*** EXTRACTED INFORMATION Section Begins ***
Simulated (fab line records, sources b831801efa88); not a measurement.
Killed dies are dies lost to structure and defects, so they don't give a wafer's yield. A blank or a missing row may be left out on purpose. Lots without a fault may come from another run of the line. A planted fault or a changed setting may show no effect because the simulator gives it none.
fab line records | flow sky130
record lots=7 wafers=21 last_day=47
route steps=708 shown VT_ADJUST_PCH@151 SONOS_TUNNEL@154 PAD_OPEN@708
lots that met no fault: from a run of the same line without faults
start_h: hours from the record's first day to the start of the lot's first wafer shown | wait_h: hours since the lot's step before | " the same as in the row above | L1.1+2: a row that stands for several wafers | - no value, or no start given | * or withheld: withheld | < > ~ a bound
*** EXTRACTED INFORMATION Section Ends ***

__WORK TASK__.
Restate the records word for word, keeping every line.

__WRITTEN REPLY__.
Simulated (fab line records, sources b831801efa88); not a measurement.
Killed dies are dies lost to structure and defects, so they don't give a wafer's yield. A blank or a missing row may be left out on purpose. Lots without a fault may come from another run of the line. A planted fault or a changed setting may show no effect because the simulator gives it none.
fab line records | flow sky130
record lots=7 wafers=21 last_day=47
route steps=708 shown VT_ADJUST_PCH@151 SONOS_TUNNEL@154 PAD_OPEN@708
lots that met no fault: from a run of the same line without faults
start_h: hours from the record's first day to the start of the lot's first wafer shown | wait_h: hours since the lot's step before | " the same as in the row above | L1.1+2: a row that stands for several wafers | - no value, or no start given | * or withheld: withheld | < > ~ a bound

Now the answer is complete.